## Brief
Each of the entries below should be written out exactly as it reads.

════════

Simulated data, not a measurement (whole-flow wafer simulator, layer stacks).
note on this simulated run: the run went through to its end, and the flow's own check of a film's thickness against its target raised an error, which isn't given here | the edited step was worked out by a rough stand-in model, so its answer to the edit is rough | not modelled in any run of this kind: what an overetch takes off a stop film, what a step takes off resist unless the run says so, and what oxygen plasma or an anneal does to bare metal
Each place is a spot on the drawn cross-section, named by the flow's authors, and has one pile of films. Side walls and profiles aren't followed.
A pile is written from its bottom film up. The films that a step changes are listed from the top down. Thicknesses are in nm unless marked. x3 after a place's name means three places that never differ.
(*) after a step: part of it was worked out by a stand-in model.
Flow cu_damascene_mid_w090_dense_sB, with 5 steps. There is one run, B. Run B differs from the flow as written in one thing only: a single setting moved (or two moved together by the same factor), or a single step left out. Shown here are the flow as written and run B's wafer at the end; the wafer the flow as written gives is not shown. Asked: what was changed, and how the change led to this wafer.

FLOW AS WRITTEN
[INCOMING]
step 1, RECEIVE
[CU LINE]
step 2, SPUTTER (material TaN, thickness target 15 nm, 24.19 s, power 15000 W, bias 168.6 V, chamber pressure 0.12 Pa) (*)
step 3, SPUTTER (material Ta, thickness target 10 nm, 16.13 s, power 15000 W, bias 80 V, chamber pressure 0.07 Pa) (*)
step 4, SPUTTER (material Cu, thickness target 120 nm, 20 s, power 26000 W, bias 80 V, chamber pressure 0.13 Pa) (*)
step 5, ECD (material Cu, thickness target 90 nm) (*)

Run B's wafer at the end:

════════

## Response box
Simulated data, not a measurement (whole-flow wafer simulator, layer stacks).
note on this simulated run: the run went through to its end, and the flow's own check of a film's thickness against its target raised an error, which isn't given here | the edited step was worked out by a rough stand-in model, so its answer to the edit is rough | not modelled in any run of this kind: what an overetch takes off a stop film, what a step takes off resist unless the run says so, and what oxygen plasma or an anneal does to bare metal
Each place is a spot on the drawn cross-section, named by the flow's authors, and has one pile of films. Side walls and profiles aren't followed.
A pile is written from its bottom film up. The films that a step changes are listed from the top down. Thicknesses are in nm unless marked. x3 after a place's name means three places that never differ.
(*) after a step: part of it was worked out by a stand-in model.
Flow cu_damascene_mid_w090_dense_sB, with 5 steps. There is one run, B. Run B differs from the flow as written in one thing only: a single setting moved (or two moved together by the same factor), or a single step left out. Shown here are the flow as written and run B's wafer at the end; the wafer the flow as written gives is not shown. Asked: what was changed, and how the change led to this wafer.

FLOW AS WRITTEN
[INCOMING]
step 1, RECEIVE
[CU LINE]
step 2, SPUTTER (material TaN, thickness target 15 nm, 24.19 s, power 15000 W, bias 168.6 V, chamber pressure 0.12 Pa) (*)
step 3, SPUTTER (material Ta, thickness target 10 nm, 16.13 s, power 15000 W, bias 80 V, chamber pressure 0.07 Pa) (*)
step 4, SPUTTER (material Cu, thickness target 120 nm, 20 s, power 26000 W, bias 80 V, chamber pressure 0.13 Pa) (*)
step 5, ECD (material Cu, thickness target 90 nm) (*)

Run B's wafer at the end:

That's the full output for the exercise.